Source data below:
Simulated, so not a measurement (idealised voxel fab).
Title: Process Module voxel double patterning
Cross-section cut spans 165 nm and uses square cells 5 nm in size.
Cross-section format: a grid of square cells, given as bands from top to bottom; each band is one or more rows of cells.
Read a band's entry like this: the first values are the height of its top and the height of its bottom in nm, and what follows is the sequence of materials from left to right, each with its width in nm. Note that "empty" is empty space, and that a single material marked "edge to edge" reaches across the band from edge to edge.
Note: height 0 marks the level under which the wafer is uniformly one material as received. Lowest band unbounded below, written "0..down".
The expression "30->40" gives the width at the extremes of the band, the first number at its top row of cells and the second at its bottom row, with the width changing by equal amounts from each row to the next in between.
End of Source data.

Extract the whole listing, character for character.

Written reply:
Simulated, so not a measurement (idealised voxel fab).
Title: Process Module voxel double patterning
Cross-section cut spans 165 nm and uses square cells 5 nm in size.
Cross-section format: a grid of square cells, given as bands from top to bottom; each band is one or more rows of cells.
Read a band's entry like this: the first values are the height of its top and the height of its bottom in nm, and what follows is the sequence of materials from left to right, each with its width in nm. Note that "empty" is empty space, and that a single material marked "edge to edge" reaches across the band from edge to edge.
Note: height 0 marks the level under which the wafer is uniformly one material as received. Lowest band unbounded below, written "0..down".
The expression "30->40" gives the width at the extremes of the band, the first number at its top row of cells and the second at its bottom row, with the width changing by equal amounts from each row to the next in between.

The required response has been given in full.